» Given records:
★ ★ ★ ★
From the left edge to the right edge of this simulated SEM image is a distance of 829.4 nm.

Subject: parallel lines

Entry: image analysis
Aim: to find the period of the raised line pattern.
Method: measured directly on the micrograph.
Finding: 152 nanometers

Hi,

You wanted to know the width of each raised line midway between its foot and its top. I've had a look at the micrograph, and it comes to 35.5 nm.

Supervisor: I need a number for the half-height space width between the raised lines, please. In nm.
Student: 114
★ ★ ★ ★

» Work request: Set down the whole of the data, exactly as it stands.

» Exercise output:
From the left edge to the right edge of this simulated SEM image is a distance of 829.4 nm.

Subject: parallel lines

Entry: image analysis
Aim: to find the period of the raised line pattern.
Method: measured directly on the micrograph.
Finding: 152 nanometers

Hi,

You wanted to know the width of each raised line midway between its foot and its top. I've had a look at the micrograph, and it comes to 35.5 nm.

Supervisor: I need a number for the half-height space width between the raised lines, please. In nm.
Student: 114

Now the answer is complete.